• • • •

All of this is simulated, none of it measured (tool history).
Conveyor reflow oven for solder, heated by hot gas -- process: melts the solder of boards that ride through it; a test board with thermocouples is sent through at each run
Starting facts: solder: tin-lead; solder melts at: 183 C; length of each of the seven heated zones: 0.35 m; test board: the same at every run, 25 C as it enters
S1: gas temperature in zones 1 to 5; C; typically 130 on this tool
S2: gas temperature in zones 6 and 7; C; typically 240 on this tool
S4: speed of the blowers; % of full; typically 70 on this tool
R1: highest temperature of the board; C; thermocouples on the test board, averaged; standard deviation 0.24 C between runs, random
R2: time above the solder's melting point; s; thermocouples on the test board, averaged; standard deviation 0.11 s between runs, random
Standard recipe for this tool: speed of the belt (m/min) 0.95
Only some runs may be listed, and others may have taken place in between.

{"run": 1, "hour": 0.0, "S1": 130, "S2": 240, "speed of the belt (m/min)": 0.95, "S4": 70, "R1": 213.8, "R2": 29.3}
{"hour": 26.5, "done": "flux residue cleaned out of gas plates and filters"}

• • • •

Each record must be restated word for word, including the last line.

All of this is simulated, none of it measured (tool history).
Conveyor reflow oven for solder, heated by hot gas -- process: melts the solder of boards that ride through it; a test board with thermocouples is sent through at each run
Starting facts: solder: tin-lead; solder melts at: 183 C; length of each of the seven heated zones: 0.35 m; test board: the same at every run, 25 C as it enters
S1: gas temperature in zones 1 to 5; C; typically 130 on this tool
S2: gas temperature in zones 6 and 7; C; typically 240 on this tool
S4: speed of the blowers; % of full; typically 70 on this tool
R1: highest temperature of the board; C; thermocouples on the test board, averaged; standard deviation 0.24 C between runs, random
R2: time above the solder's melting point; s; thermocouples on the test board, averaged; standard deviation 0.11 s between runs, random
Standard recipe for this tool: speed of the belt (m/min) 0.95
Only some runs may be listed, and others may have taken place in between.

{"run": 1, "hour": 0.0, "S1": 130, "S2": 240, "speed of the belt (m/min)": 0.95, "S4": 70, "R1": 213.8, "R2": 29.3}
{"hour": 26.5, "done": "flux residue cleaned out of gas plates and filters"}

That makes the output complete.